◆ **Record set**:
=====
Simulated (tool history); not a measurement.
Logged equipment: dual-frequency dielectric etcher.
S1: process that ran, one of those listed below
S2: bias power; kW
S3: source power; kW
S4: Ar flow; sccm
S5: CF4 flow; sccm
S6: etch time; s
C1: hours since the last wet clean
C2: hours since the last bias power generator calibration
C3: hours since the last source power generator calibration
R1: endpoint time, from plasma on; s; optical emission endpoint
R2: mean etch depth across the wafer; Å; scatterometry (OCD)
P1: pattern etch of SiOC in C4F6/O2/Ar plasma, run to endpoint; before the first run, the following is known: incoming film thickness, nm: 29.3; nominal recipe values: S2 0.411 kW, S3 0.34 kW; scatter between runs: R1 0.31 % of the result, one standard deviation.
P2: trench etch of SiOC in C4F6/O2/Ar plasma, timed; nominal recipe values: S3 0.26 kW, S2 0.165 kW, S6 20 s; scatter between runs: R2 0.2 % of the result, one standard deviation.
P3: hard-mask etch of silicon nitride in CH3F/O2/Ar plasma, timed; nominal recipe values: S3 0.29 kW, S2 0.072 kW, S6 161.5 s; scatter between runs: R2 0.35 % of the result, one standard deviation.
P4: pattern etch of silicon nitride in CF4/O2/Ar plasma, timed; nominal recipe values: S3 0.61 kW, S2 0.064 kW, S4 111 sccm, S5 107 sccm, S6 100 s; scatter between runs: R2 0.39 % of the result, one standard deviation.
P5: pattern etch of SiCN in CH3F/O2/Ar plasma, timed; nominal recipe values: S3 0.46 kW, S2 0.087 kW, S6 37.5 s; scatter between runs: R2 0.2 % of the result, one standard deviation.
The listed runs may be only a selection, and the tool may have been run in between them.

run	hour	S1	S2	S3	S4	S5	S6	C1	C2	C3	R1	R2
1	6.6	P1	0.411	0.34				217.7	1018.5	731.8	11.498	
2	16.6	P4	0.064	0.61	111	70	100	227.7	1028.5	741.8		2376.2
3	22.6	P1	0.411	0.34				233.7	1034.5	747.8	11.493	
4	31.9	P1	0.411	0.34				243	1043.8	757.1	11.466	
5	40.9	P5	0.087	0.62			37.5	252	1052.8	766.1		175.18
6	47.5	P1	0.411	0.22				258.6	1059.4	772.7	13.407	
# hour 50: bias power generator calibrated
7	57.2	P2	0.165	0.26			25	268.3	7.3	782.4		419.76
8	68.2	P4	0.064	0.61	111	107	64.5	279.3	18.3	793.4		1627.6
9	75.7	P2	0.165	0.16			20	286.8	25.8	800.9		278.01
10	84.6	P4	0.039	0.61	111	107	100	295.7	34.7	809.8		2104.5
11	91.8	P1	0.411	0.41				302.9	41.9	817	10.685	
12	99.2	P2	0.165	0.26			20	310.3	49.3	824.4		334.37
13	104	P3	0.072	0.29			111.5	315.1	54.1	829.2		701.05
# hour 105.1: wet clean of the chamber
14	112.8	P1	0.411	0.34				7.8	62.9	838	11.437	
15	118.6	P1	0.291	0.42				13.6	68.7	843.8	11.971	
=====

◆ **Activity**: Set down, word for word, each line from the top of the records above through the line with "R2: mean etch".

◆ **Your response**:
Simulated (tool history); not a measurement.
Logged equipment: dual-frequency dielectric etcher.
S1: process that ran, one of those listed below
S2: bias power; kW
S3: source power; kW
S4: Ar flow; sccm
S5: CF4 flow; sccm
S6: etch time; s
C1: hours since the last wet clean
C2: hours since the last bias power generator calibration
C3: hours since the last source power generator calibration
R1: endpoint time, from plasma on; s; optical emission endpoint
R2: mean etch depth across the wafer; Å; scatterometry (OCD)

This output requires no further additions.